» Listed entries
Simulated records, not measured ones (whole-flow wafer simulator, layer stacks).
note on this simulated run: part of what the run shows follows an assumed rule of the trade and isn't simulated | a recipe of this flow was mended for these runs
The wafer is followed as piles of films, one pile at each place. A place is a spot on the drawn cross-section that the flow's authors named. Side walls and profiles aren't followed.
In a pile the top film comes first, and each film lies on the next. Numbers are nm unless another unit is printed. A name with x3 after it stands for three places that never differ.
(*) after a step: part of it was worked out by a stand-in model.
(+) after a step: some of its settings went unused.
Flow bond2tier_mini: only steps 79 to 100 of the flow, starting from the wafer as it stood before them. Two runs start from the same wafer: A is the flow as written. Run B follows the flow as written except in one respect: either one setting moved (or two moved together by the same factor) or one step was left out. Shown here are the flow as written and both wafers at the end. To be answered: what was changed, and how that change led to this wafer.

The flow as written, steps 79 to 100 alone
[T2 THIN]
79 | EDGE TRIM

» Action item
The full listing above is to be transcribed exactly.

» Reply
Simulated records, not measured ones (whole-flow wafer simulator, layer stacks).
note on this simulated run: part of what the run shows follows an assumed rule of the trade and isn't simulated | a recipe of this flow was mended for these runs
The wafer is followed as piles of films, one pile at each place. A place is a spot on the drawn cross-section that the flow's authors named. Side walls and profiles aren't followed.
In a pile the top film comes first, and each film lies on the next. Numbers are nm unless another unit is printed. A name with x3 after it stands for three places that never differ.
(*) after a step: part of it was worked out by a stand-in model.
(+) after a step: some of its settings went unused.
Flow bond2tier_mini: only steps 79 to 100 of the flow, starting from the wafer as it stood before them. Two runs start from the same wafer: A is the flow as written. Run B follows the flow as written except in one respect: either one setting moved (or two moved together by the same factor) or one step was left out. Shown here are the flow as written and both wafers at the end. To be answered: what was changed, and how that change led to this wafer.

The flow as written, steps 79 to 100 alone
[T2 THIN]
79 | EDGE TRIM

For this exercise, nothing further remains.